┏━━

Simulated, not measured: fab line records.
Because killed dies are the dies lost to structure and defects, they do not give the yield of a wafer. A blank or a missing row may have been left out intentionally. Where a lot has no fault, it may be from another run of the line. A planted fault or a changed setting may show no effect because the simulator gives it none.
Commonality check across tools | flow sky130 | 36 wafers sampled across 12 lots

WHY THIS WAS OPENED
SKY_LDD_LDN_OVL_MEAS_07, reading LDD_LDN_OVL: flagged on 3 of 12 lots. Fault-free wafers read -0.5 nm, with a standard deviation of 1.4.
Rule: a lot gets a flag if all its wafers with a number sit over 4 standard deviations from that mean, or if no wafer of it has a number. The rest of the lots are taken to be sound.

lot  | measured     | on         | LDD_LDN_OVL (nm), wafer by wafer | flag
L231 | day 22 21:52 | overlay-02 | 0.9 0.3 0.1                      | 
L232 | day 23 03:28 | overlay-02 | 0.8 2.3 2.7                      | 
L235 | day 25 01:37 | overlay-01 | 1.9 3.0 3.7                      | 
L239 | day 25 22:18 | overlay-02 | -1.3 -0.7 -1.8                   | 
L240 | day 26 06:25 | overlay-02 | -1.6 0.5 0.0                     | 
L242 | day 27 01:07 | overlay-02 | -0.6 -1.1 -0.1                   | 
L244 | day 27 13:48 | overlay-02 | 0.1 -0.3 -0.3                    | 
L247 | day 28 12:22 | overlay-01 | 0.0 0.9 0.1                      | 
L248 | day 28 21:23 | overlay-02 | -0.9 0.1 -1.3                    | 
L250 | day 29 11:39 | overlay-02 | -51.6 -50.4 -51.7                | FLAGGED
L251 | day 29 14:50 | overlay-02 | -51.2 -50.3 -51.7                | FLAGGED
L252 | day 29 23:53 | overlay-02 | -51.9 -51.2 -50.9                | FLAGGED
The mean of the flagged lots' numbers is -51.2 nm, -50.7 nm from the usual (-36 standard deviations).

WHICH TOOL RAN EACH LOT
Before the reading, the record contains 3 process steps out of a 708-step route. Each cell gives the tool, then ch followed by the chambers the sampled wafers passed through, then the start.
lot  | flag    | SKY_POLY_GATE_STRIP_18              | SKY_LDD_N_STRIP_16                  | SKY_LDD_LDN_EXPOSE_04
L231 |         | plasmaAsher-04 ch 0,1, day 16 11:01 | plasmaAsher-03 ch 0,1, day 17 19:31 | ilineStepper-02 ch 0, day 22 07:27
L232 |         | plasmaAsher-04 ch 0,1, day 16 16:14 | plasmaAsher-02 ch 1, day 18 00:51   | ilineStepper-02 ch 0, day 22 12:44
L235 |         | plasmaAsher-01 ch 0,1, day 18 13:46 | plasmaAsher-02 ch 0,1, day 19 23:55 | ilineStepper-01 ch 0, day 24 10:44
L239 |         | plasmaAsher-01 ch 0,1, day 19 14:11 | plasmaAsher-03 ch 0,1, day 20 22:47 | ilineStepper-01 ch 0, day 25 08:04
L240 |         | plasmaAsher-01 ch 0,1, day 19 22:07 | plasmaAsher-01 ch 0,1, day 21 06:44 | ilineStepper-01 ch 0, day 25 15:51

┗━━

» **Task item**
What is needed is every line from the beginning of the data up to and including the line with "L231 | day 22", given again word for word.

» **Worked solution**
Simulated, not measured: fab line records.
Because killed dies are the dies lost to structure and defects, they do not give the yield of a wafer. A blank or a missing row may have been left out intentionally. Where a lot has no fault, it may be from another run of the line. A planted fault or a changed setting may show no effect because the simulator gives it none.
Commonality check across tools | flow sky130 | 36 wafers sampled across 12 lots

WHY THIS WAS OPENED
SKY_LDD_LDN_OVL_MEAS_07, reading LDD_LDN_OVL: flagged on 3 of 12 lots. Fault-free wafers read -0.5 nm, with a standard deviation of 1.4.
Rule: a lot gets a flag if all its wafers with a number sit over 4 standard deviations from that mean, or if no wafer of it has a number. The rest of the lots are taken to be sound.

lot  | measured     | on         | LDD_LDN_OVL (nm), wafer by wafer | flag
L231 | day 22 21:52 | overlay-02 | 0.9 0.3 0.1                      | 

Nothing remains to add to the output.